Work item
Return every line of the data below word for word, including the punctuation.

== Segment start ==

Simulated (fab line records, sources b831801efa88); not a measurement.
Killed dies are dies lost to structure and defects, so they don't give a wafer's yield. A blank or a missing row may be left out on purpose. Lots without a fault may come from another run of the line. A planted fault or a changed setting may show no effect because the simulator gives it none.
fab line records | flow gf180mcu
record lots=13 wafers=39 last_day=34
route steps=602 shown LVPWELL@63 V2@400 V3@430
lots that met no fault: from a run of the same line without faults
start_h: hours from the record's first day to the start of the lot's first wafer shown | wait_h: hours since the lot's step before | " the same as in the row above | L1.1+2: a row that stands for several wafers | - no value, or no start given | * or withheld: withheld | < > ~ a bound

== Segment end ==

Task solution
Simulated (fab line records, sources b831801efa88); not a measurement.
Killed dies are dies lost to structure and defects, so they don't give a wafer's yield. A blank or a missing row may be left out on purpose. Lots without a fault may come from another run of the line. A planted fault or a changed setting may show no effect because the simulator gives it none.
fab line records | flow gf180mcu
record lots=13 wafers=39 last_day=34
route steps=602 shown LVPWELL@63 V2@400 V3@430
lots that met no fault: from a run of the same line without faults
start_h: hours from the record's first day to the start of the lot's first wafer shown | wait_h: hours since the lot's step before | " the same as in the row above | L1.1+2: a row that stands for several wafers | - no value, or no start given | * or withheld: withheld | < > ~ a bound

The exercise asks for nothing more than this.